===== Stored data =====

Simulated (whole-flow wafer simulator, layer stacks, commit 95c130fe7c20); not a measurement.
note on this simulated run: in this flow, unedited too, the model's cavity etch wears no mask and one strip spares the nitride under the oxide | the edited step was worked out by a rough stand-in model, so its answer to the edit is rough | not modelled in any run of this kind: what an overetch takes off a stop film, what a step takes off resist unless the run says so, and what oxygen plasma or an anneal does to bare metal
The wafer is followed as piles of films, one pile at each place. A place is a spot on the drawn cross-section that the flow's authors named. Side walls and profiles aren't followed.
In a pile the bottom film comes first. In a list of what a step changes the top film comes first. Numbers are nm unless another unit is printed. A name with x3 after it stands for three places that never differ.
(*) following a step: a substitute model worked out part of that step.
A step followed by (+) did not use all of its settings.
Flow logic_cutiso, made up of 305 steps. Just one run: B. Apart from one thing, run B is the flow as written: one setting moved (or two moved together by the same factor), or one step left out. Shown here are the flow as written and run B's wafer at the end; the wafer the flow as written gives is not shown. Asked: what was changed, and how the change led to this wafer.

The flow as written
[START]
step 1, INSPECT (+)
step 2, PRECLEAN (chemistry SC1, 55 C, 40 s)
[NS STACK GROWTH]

=====

**Task item**
Each entry should be reproduced in the output exactly.

**Response area**
Simulated (whole-flow wafer simulator, layer stacks, commit 95c130fe7c20); not a measurement.
note on this simulated run: in this flow, unedited too, the model's cavity etch wears no mask and one strip spares the nitride under the oxide | the edited step was worked out by a rough stand-in model, so its answer to the edit is rough | not modelled in any run of this kind: what an overetch takes off a stop film, what a step takes off resist unless the run says so, and what oxygen plasma or an anneal does to bare metal
The wafer is followed as piles of films, one pile at each place. A place is a spot on the drawn cross-section that the flow's authors named. Side walls and profiles aren't followed.
In a pile the bottom film comes first. In a list of what a step changes the top film comes first. Numbers are nm unless another unit is printed. A name with x3 after it stands for three places that never differ.
(*) following a step: a substitute model worked out part of that step.
A step followed by (+) did not use all of its settings.
Flow logic_cutiso, made up of 305 steps. Just one run: B. Apart from one thing, run B is the flow as written: one setting moved (or two moved together by the same factor), or one step left out. Shown here are the flow as written and run B's wafer at the end; the wafer the flow as written gives is not shown. Asked: what was changed, and how the change led to this wafer.

The flow as written
[START]
step 1, INSPECT (+)
step 2, PRECLEAN (chemistry SC1, 55 C, 40 s)
[NS STACK GROWTH]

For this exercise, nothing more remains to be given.